Action item >> Quote exactly the lines from the start of the entries to the one with "A cross-section is", both ends included.

Segment Open

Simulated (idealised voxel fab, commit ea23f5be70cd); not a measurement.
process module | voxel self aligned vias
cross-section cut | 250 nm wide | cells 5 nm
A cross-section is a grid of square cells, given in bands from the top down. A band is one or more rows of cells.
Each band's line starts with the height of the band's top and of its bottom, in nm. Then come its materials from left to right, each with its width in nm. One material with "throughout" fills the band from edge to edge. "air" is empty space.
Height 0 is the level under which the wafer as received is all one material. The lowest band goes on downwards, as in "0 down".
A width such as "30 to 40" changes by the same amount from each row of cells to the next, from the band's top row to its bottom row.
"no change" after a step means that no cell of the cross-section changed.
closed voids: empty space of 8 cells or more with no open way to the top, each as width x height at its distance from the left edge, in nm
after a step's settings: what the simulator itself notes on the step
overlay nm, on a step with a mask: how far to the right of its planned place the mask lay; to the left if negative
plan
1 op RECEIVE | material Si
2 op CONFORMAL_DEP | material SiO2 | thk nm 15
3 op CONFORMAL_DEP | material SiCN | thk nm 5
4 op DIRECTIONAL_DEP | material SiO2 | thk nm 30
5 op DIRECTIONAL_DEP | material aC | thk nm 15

Segment Closed

Worked solution >>
Simulated (idealised voxel fab, commit ea23f5be70cd); not a measurement.
process module | voxel self aligned vias
cross-section cut | 250 nm wide | cells 5 nm
A cross-section is a grid of square cells, given in bands from the top down. A band is one or more rows of cells.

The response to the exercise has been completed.